——————————

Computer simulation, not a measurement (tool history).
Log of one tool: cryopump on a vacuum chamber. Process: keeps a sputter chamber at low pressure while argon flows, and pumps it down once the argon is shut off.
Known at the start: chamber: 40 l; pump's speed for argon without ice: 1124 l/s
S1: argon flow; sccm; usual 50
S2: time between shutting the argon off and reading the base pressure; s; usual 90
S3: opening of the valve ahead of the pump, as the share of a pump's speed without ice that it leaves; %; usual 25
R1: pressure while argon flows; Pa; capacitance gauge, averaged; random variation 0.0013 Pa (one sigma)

——————————

#### Requirement:
Repeat the listing above exactly, keeping every word as it stands.

#### Exercise response:
Computer simulation, not a measurement (tool history).
Log of one tool: cryopump on a vacuum chamber. Process: keeps a sputter chamber at low pressure while argon flows, and pumps it down once the argon is shut off.
Known at the start: chamber: 40 l; pump's speed for argon without ice: 1124 l/s
S1: argon flow; sccm; usual 50
S2: time between shutting the argon off and reading the base pressure; s; usual 90
S3: opening of the valve ahead of the pump, as the share of a pump's speed without ice that it leaves; %; usual 25
R1: pressure while argon flows; Pa; capacitance gauge, averaged; random variation 0.0013 Pa (one sigma)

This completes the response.